= Work instruction =
Find the line in the entries below that contains "C3: hours since". Repeat it exactly, and every line after it through the line that contains "P1: via etch".

#### Given records

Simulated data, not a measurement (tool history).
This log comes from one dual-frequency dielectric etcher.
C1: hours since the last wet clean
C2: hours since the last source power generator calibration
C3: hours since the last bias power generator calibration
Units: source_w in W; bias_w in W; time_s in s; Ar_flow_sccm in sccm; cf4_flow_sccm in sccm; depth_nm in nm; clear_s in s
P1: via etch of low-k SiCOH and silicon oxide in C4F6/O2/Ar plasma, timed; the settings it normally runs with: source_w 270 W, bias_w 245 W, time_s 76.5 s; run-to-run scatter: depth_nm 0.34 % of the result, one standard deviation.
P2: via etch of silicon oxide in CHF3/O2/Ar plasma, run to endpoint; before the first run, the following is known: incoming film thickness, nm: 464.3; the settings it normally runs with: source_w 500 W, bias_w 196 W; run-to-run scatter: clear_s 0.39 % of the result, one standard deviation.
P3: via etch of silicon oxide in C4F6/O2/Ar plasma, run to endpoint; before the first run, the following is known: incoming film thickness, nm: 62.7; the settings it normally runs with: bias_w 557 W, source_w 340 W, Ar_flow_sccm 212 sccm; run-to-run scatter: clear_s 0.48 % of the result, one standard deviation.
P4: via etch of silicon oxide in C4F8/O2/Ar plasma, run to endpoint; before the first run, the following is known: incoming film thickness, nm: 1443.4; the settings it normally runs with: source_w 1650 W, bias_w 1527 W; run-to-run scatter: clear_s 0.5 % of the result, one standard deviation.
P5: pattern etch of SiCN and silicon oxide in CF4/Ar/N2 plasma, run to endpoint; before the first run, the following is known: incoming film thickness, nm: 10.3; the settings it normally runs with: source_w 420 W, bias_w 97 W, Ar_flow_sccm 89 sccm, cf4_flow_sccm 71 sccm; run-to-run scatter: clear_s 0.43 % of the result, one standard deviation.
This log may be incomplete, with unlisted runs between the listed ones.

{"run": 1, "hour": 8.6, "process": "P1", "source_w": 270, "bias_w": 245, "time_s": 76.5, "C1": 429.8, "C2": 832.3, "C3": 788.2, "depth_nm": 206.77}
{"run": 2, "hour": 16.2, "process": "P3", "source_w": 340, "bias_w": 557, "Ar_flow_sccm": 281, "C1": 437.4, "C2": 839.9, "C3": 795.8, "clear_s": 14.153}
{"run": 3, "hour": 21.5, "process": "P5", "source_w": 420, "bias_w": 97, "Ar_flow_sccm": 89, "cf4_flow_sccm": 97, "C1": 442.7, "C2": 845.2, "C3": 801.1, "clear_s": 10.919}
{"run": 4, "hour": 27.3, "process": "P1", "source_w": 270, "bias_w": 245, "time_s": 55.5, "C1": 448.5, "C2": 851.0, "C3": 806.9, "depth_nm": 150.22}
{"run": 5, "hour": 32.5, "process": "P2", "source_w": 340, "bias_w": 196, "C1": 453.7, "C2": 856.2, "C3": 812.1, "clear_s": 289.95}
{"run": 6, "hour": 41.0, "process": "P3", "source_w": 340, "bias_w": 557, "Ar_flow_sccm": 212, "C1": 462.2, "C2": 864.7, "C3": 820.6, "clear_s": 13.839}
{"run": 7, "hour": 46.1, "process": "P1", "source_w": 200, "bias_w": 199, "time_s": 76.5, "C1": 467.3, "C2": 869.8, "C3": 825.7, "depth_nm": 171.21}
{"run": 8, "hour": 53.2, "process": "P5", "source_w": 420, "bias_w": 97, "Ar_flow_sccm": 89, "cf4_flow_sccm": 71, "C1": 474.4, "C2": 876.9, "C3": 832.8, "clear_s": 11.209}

########

= Response box =
C3: hours since the last bias power generator calibration
Units: source_w in W; bias_w in W; time_s in s; Ar_flow_sccm in sccm; cf4_flow_sccm in sccm; depth_nm in nm; clear_s in s
P1: via etch of low-k SiCOH and silicon oxide in C4F6/O2/Ar plasma, timed; the settings it normally runs with: source_w 270 W, bias_w 245 W, time_s 76.5 s; run-to-run scatter: depth_nm 0.34 % of the result, one standard deviation.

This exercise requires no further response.